- **Work request**
Nothing but the lines below between the line holding "L643 | rie_diel-12" and the line holding "L649 | rie_diel-12", inclusive, should appear in the answer, each set down exactly.

- **Supplied material**
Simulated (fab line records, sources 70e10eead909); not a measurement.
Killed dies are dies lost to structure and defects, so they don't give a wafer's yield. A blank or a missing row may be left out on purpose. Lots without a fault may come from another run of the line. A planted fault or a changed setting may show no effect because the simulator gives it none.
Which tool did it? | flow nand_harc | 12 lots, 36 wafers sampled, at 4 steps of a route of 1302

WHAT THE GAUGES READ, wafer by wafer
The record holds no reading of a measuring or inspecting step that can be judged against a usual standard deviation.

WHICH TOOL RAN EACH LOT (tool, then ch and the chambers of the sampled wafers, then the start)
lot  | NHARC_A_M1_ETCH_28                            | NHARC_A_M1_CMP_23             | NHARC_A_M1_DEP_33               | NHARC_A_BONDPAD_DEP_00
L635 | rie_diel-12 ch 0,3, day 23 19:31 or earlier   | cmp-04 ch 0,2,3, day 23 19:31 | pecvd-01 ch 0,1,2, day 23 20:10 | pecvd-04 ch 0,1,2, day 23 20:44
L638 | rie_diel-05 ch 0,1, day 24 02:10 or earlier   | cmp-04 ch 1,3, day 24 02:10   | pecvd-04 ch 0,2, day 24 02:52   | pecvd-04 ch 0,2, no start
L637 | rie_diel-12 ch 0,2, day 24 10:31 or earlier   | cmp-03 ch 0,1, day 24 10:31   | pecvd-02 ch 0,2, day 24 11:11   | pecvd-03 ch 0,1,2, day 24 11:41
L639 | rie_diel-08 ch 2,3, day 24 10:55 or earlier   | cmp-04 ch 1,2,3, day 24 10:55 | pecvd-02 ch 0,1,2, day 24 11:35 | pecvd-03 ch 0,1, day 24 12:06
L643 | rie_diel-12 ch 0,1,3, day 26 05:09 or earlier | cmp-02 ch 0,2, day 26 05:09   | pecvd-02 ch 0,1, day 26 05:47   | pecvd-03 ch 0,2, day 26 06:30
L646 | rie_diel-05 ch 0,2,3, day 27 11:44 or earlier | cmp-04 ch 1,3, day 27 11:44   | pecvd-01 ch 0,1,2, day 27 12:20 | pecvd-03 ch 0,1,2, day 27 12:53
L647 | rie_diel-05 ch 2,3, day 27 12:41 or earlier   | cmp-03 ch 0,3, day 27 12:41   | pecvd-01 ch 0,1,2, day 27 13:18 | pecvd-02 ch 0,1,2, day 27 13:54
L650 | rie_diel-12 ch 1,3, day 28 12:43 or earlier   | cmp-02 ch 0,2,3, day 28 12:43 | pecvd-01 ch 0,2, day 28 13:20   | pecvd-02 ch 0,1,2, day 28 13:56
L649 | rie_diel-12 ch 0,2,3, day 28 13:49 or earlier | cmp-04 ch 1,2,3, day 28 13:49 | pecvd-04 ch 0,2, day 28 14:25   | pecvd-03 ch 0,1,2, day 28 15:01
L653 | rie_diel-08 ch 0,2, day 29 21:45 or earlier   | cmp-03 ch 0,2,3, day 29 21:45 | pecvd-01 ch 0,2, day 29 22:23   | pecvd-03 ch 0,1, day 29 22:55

- **Exercise solution**
L643 | rie_diel-12 ch 0,1,3, day 26 05:09 or earlier | cmp-02 ch 0,2, day 26 05:09   | pecvd-02 ch 0,1, day 26 05:47   | pecvd-03 ch 0,2, day 26 06:30
L646 | rie_diel-05 ch 0,2,3, day 27 11:44 or earlier | cmp-04 ch 1,3, day 27 11:44   | pecvd-01 ch 0,1,2, day 27 12:20 | pecvd-03 ch 0,1,2, day 27 12:53
L647 | rie_diel-05 ch 2,3, day 27 12:41 or earlier   | cmp-03 ch 0,3, day 27 12:41   | pecvd-01 ch 0,1,2, day 27 13:18 | pecvd-02 ch 0,1,2, day 27 13:54
L650 | rie_diel-12 ch 1,3, day 28 12:43 or earlier   | cmp-02 ch 0,2,3, day 28 12:43 | pecvd-01 ch 0,2, day 28 13:20   | pecvd-02 ch 0,1,2, day 28 13:56
L649 | rie_diel-12 ch 0,2,3, day 28 13:49 or earlier | cmp-04 ch 1,2,3, day 28 13:49 | pecvd-04 ch 0,2, day 28 14:25   | pecvd-03 ch 0,1,2, day 28 15:01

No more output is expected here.